**ASSIGNMENT:**
Output the opening lines of the records exactly. End with the line that contains "note on this".

**GIVEN INFORMATION:**
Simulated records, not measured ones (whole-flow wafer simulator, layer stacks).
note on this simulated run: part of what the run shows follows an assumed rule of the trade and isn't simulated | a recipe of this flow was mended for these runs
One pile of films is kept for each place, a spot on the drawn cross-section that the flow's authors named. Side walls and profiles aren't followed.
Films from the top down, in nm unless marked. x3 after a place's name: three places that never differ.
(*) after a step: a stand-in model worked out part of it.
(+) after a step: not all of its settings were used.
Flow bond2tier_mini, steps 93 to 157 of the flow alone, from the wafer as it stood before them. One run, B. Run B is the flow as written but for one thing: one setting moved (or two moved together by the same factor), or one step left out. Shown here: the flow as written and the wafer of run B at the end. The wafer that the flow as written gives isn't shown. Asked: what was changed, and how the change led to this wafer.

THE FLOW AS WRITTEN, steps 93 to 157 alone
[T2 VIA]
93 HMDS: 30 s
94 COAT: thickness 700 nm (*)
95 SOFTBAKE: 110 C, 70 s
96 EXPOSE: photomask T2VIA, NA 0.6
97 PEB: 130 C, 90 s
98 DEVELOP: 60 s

**REPLY:**
Simulated records, not measured ones (whole-flow wafer simulator, layer stacks).
note on this simulated run: part of what the run shows follows an assumed rule of the trade and isn't simulated | a recipe of this flow was mended for these runs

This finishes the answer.